- Requirement
Would you return the full listing exactly, with nothing altered?

- Exercise data
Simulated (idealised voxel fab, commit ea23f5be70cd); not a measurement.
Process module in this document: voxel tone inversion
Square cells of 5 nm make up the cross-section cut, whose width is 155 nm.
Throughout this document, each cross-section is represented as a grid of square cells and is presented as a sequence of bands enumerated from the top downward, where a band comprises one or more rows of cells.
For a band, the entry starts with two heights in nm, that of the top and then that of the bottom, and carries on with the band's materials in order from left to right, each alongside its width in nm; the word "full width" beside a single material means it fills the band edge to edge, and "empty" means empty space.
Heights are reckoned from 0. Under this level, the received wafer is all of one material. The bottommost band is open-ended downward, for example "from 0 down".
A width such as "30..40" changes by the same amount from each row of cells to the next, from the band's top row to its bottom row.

- Answer box
Simulated (idealised voxel fab, commit ea23f5be70cd); not a measurement.
Process module in this document: voxel tone inversion
Square cells of 5 nm make up the cross-section cut, whose width is 155 nm.
Throughout this document, each cross-section is represented as a grid of square cells and is presented as a sequence of bands enumerated from the top downward, where a band comprises one or more rows of cells.
For a band, the entry starts with two heights in nm, that of the top and then that of the bottom, and carries on with the band's materials in order from left to right, each alongside its width in nm; the word "full width" beside a single material means it fills the band edge to edge, and "empty" means empty space.
Heights are reckoned from 0. Under this level, the received wafer is all of one material. The bottommost band is open-ended downward, for example "from 0 down".
A width such as "30..40" changes by the same amount from each row of cells to the next, from the band's top row to its bottom row.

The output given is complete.